▶ [Requirement] Output, word for word, every line from the start of the listing down to and including the line that contains "Section cut is"; include nothing else.

▶ [Data extracts]
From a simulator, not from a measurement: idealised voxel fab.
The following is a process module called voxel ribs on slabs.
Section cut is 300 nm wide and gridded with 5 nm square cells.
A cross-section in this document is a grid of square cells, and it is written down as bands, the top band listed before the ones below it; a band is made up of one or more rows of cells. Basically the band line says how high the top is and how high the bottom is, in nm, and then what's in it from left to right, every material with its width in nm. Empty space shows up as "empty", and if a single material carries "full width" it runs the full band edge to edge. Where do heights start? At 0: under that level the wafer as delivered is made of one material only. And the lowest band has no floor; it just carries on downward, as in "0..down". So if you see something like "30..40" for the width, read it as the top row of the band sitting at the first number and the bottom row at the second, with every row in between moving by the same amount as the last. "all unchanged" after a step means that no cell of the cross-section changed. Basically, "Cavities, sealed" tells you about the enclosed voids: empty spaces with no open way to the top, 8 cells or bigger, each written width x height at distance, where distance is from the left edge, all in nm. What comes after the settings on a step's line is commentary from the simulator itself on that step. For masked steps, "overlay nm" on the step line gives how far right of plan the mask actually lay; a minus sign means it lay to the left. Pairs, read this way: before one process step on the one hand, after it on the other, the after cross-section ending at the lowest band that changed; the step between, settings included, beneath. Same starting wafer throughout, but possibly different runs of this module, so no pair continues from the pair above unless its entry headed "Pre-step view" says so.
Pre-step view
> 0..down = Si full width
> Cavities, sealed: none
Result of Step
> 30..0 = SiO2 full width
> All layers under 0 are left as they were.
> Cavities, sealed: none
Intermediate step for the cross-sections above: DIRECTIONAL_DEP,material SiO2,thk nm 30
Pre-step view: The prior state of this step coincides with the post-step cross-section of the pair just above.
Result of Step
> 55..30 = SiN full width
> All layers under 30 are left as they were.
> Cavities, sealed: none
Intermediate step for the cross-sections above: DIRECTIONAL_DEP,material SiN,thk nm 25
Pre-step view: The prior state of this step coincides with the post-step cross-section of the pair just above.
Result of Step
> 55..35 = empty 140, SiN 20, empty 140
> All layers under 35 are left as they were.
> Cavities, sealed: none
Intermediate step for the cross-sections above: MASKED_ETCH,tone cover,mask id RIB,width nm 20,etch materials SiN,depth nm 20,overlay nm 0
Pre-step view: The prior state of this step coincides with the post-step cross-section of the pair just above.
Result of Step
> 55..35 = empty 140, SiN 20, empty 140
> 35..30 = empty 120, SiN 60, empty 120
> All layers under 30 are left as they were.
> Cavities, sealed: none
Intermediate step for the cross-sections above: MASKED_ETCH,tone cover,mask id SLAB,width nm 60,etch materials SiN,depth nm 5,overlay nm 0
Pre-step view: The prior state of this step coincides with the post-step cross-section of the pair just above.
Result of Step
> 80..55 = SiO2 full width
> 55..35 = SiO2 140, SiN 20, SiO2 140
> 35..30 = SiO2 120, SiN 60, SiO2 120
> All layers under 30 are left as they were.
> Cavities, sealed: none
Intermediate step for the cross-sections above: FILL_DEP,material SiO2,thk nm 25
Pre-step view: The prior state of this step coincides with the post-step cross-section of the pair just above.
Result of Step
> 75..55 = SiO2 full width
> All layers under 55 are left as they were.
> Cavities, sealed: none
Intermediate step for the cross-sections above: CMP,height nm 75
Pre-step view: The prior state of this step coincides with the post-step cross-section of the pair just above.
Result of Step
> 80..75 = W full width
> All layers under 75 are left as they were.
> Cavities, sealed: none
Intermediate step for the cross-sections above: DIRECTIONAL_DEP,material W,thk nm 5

▶ [Exercise result]
From a simulator, not from a measurement: idealised voxel fab.
The following is a process module called voxel ribs on slabs.
Section cut is 300 nm wide and gridded with 5 nm square cells.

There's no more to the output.